^^^^^^^^^^^^^^^^
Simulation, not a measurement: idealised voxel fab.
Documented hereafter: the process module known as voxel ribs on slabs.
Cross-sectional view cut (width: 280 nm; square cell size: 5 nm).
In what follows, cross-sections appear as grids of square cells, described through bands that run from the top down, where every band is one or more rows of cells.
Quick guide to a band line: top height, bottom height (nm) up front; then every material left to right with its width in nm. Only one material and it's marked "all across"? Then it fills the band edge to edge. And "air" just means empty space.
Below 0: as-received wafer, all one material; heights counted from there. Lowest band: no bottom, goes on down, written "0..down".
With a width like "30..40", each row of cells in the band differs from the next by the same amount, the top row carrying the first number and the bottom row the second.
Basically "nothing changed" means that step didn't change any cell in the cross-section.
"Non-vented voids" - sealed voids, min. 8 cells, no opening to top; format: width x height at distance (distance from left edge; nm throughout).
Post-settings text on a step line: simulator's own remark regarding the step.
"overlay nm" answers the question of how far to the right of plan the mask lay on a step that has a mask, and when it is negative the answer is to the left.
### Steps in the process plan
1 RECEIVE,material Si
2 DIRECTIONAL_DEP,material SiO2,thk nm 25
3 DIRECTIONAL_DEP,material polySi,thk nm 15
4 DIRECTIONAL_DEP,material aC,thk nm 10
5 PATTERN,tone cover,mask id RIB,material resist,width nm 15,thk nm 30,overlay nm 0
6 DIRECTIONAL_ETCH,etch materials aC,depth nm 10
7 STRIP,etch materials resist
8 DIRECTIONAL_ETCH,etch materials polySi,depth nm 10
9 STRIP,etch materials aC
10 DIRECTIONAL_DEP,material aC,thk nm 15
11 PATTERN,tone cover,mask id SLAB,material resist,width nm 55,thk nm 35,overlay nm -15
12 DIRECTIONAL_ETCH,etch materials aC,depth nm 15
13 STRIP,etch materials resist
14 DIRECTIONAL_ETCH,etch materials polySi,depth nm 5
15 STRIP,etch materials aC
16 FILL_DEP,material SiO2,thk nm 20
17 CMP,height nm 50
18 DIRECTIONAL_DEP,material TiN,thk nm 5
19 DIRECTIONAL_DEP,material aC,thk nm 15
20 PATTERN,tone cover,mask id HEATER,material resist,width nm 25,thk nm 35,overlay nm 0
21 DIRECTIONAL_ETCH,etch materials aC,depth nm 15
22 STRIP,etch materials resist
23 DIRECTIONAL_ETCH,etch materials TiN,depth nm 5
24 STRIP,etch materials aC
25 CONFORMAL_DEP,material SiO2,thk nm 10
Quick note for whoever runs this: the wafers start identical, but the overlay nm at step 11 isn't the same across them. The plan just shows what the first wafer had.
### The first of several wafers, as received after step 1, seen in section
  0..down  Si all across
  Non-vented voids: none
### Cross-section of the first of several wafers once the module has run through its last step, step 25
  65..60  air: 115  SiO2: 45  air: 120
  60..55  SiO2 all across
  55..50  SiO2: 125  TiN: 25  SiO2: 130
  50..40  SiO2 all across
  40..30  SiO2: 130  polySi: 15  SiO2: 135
^^^^^^^^^^^^^^^^

ASSIGNED TASK - Retype exactly, and only, the lines above from the one where "23 DIRECTIONAL_ETCH,etch materials" occurs up to and including the one where "25 CONFORMAL_DEP,material SiO2,thk nm 10" occurs.

EXPECTED ANSWER -
23 DIRECTIONAL_ETCH,etch materials TiN,depth nm 5
24 STRIP,etch materials aC
25 CONFORMAL_DEP,material SiO2,thk nm 10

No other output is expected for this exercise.